* **Information given**
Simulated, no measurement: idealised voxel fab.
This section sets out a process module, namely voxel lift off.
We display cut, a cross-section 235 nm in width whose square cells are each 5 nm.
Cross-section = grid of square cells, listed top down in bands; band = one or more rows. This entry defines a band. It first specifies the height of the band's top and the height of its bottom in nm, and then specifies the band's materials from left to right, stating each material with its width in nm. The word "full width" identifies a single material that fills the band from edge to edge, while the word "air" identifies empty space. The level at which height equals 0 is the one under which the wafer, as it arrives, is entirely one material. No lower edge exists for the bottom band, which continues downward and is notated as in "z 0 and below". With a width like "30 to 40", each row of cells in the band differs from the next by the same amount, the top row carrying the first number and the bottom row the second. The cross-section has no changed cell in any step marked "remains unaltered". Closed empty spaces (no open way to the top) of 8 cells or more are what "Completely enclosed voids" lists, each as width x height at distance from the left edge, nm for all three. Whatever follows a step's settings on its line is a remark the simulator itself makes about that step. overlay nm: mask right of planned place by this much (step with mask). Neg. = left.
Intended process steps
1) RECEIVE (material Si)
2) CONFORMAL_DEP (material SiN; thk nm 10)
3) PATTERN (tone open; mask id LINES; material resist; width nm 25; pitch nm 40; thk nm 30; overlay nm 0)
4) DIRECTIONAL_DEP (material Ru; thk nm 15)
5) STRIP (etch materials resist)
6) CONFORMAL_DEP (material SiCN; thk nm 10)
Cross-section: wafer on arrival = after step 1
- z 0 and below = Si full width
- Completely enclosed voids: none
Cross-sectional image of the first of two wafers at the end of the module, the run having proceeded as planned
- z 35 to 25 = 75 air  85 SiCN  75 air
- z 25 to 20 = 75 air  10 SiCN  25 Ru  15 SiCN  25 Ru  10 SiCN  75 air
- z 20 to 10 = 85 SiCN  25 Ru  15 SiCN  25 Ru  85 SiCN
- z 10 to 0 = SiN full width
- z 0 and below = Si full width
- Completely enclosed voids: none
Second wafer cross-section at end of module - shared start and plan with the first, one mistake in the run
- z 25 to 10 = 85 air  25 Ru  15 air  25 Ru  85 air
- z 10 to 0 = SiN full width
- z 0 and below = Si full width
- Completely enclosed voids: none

* **Work item**
Set down, from the entries above, exactly the lines from the one with "5) STRIP (etch materials resist)" up to and including the one with "- z 35 to 25", and no other lines.

* **Response area**
5) STRIP (etch materials resist)
6) CONFORMAL_DEP (material SiCN; thk nm 10)
Cross-section: wafer on arrival = after step 1
- z 0 and below = Si full width
- Completely enclosed voids: none
Cross-sectional image of the first of two wafers at the end of the module, the run having proceeded as planned
- z 35 to 25 = 75 air  85 SiCN  75 air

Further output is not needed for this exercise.